Dataset extract:

****************************************

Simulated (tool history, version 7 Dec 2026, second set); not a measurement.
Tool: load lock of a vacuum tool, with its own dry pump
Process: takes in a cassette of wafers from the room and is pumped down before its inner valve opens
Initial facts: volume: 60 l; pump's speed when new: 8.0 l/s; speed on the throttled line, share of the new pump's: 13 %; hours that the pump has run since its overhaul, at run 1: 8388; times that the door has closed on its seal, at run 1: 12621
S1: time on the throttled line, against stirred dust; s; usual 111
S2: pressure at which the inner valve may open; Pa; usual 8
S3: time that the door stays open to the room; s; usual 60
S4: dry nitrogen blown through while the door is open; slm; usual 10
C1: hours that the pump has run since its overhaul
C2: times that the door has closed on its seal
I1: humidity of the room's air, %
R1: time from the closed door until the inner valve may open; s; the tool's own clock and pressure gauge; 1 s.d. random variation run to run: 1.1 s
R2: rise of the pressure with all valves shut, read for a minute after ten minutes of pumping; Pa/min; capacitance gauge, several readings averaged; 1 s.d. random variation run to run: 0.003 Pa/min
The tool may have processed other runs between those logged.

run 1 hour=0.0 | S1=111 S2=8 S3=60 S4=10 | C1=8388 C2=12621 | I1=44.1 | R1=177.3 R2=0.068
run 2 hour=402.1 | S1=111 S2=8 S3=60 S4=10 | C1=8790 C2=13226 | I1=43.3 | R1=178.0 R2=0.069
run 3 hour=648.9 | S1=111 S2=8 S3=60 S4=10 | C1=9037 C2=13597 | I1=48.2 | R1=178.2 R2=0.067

****************************************

Assigned task: All of the data above must be retyped exactly.

Problem solution:
Simulated (tool history, version 7 Dec 2026, second set); not a measurement.
Tool: load lock of a vacuum tool, with its own dry pump
Process: takes in a cassette of wafers from the room and is pumped down before its inner valve opens
Initial facts: volume: 60 l; pump's speed when new: 8.0 l/s; speed on the throttled line, share of the new pump's: 13 %; hours that the pump has run since its overhaul, at run 1: 8388; times that the door has closed on its seal, at run 1: 12621
S1: time on the throttled line, against stirred dust; s; usual 111
S2: pressure at which the inner valve may open; Pa; usual 8
S3: time that the door stays open to the room; s; usual 60
S4: dry nitrogen blown through while the door is open; slm; usual 10
C1: hours that the pump has run since its overhaul
C2: times that the door has closed on its seal
I1: humidity of the room's air, %
R1: time from the closed door until the inner valve may open; s; the tool's own clock and pressure gauge; 1 s.d. random variation run to run: 1.1 s
R2: rise of the pressure with all valves shut, read for a minute after ten minutes of pumping; Pa/min; capacitance gauge, several readings averaged; 1 s.d. random variation run to run: 0.003 Pa/min
The tool may have processed other runs between those logged.

run 1 hour=0.0 | S1=111 S2=8 S3=60 S4=10 | C1=8388 C2=12621 | I1=44.1 | R1=177.3 R2=0.068
run 2 hour=402.1 | S1=111 S2=8 S3=60 S4=10 | C1=8790 C2=13226 | I1=43.3 | R1=178.0 R2=0.069
run 3 hour=648.9 | S1=111 S2=8 S3=60 S4=10 | C1=9037 C2=13597 | I1=48.2 | R1=178.2 R2=0.067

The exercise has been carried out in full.